_EXTRACTED ENTRIES:_
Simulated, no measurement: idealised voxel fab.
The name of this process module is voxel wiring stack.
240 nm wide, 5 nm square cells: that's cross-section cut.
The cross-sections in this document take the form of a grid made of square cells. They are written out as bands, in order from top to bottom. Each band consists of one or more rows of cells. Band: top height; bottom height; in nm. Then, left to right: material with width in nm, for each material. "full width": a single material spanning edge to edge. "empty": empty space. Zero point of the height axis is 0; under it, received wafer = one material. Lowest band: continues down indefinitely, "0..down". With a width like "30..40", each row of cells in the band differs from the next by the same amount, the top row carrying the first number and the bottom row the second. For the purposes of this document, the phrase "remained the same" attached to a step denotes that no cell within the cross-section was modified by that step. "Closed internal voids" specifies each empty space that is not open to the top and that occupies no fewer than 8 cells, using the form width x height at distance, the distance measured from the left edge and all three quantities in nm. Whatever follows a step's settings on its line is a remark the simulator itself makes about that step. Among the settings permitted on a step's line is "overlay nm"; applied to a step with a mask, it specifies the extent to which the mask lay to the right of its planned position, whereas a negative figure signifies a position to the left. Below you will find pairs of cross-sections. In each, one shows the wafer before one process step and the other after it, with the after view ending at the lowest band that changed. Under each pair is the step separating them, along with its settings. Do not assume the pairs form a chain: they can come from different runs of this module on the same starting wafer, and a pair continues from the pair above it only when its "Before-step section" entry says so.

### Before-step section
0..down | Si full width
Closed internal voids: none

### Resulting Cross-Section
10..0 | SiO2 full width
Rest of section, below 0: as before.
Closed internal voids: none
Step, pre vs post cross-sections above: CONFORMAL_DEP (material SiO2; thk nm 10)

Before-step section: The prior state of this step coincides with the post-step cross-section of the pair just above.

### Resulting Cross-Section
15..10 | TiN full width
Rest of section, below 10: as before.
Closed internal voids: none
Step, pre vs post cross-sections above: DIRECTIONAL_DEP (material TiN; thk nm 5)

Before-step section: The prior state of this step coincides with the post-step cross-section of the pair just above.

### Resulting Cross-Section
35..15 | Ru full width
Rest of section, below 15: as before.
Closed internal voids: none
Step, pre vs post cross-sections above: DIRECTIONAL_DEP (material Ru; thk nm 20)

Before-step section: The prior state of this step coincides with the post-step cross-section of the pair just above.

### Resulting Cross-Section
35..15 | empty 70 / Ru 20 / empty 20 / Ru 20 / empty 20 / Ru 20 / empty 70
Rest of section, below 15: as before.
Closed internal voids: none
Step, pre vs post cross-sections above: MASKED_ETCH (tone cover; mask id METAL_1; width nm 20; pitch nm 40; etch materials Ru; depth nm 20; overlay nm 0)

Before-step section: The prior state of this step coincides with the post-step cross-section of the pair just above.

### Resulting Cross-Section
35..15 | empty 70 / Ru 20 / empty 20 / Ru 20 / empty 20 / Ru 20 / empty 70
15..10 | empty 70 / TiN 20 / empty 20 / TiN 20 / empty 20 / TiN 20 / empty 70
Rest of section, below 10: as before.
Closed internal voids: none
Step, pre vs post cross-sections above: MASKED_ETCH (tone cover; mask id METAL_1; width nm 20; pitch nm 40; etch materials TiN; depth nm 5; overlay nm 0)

_ACTION ITEM:_ Return exactly the lines that run from the top of the listing above to the line containing "240 nm wide, 5", please, keeping both end lines and leaving out everything else.

_TASK RESPONSE:_
Simulated, no measurement: idealised voxel fab.
The name of this process module is voxel wiring stack.
240 nm wide, 5 nm square cells: that's cross-section cut.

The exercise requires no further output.